Brief => Everything in the listing must be repeated word for word.

Entries shown =>
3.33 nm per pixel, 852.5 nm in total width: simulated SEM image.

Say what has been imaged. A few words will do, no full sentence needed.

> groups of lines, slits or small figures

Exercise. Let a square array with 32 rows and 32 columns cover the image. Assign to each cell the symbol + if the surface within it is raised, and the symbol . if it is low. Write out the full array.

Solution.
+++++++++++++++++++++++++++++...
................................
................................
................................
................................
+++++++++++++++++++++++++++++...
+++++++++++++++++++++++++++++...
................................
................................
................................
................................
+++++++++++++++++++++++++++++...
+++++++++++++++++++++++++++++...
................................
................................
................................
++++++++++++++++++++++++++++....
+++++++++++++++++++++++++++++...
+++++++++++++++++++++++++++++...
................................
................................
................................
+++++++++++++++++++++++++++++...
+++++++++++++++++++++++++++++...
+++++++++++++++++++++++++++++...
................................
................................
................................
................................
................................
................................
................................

Solution =>
3.33 nm per pixel, 852.5 nm in total width: simulated SEM image.

Say what has been imaged. A few words will do, no full sentence needed.

> groups of lines, slits or small figures

Exercise. Let a square array with 32 rows and 32 columns cover the image. Assign to each cell the symbol + if the surface within it is raised, and the symbol . if it is low. Write out the full array.

Solution.
+++++++++++++++++++++++++++++...
................................
................................
................................
................................
+++++++++++++++++++++++++++++...
+++++++++++++++++++++++++++++...
................................
................................
................................
................................
+++++++++++++++++++++++++++++...
+++++++++++++++++++++++++++++...
................................
................................
................................
++++++++++++++++++++++++++++....
+++++++++++++++++++++++++++++...
+++++++++++++++++++++++++++++...
................................
................................
................................
+++++++++++++++++++++++++++++...
+++++++++++++++++++++++++++++...
+++++++++++++++++++++++++++++...
................................
................................
................................
................................
................................
................................
................................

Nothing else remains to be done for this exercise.